**DATASET EXTRACT:**

※

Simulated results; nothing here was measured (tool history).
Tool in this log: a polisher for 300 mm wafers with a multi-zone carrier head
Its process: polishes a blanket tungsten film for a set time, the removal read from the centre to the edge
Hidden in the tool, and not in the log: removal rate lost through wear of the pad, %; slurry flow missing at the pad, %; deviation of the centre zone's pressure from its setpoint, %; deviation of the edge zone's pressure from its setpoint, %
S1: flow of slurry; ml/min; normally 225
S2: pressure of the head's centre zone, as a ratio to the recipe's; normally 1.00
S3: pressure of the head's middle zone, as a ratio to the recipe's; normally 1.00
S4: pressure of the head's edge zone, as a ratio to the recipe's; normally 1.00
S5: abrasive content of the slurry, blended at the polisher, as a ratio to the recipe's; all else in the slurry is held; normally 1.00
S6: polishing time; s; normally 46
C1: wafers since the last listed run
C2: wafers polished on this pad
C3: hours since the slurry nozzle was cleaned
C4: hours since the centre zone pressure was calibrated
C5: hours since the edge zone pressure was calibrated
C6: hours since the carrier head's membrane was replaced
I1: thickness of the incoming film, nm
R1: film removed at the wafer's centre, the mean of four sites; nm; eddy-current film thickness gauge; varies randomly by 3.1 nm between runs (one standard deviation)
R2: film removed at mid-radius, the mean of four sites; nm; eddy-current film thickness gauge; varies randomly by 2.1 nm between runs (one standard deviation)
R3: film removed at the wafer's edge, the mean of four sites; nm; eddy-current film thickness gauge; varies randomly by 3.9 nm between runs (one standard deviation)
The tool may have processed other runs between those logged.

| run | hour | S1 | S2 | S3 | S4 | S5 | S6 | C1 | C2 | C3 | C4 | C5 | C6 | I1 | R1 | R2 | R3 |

※

**ACTION ITEM:** Print the full listing verbatim. Leave nothing out.

**WRITTEN REPLY:**
Simulated results; nothing here was measured (tool history).
Tool in this log: a polisher for 300 mm wafers with a multi-zone carrier head
Its process: polishes a blanket tungsten film for a set time, the removal read from the centre to the edge
Hidden in the tool, and not in the log: removal rate lost through wear of the pad, %; slurry flow missing at the pad, %; deviation of the centre zone's pressure from its setpoint, %; deviation of the edge zone's pressure from its setpoint, %
S1: flow of slurry; ml/min; normally 225
S2: pressure of the head's centre zone, as a ratio to the recipe's; normally 1.00
S3: pressure of the head's middle zone, as a ratio to the recipe's; normally 1.00
S4: pressure of the head's edge zone, as a ratio to the recipe's; normally 1.00
S5: abrasive content of the slurry, blended at the polisher, as a ratio to the recipe's; all else in the slurry is held; normally 1.00
S6: polishing time; s; normally 46
C1: wafers since the last listed run
C2: wafers polished on this pad
C3: hours since the slurry nozzle was cleaned
C4: hours since the centre zone pressure was calibrated
C5: hours since the edge zone pressure was calibrated
C6: hours since the carrier head's membrane was replaced
I1: thickness of the incoming film, nm
R1: film removed at the wafer's centre, the mean of four sites; nm; eddy-current film thickness gauge; varies randomly by 3.1 nm between runs (one standard deviation)
R2: film removed at mid-radius, the mean of four sites; nm; eddy-current film thickness gauge; varies randomly by 2.1 nm between runs (one standard deviation)
R3: film removed at the wafer's edge, the mean of four sites; nm; eddy-current film thickness gauge; varies randomly by 3.9 nm between runs (one standard deviation)
The tool may have processed other runs between those logged.

| run | hour | S1 | S2 | S3 | S4 | S5 | S6 | C1 | C2 | C3 | C4 | C5 | C6 | I1 | R1 | R2 | R3 |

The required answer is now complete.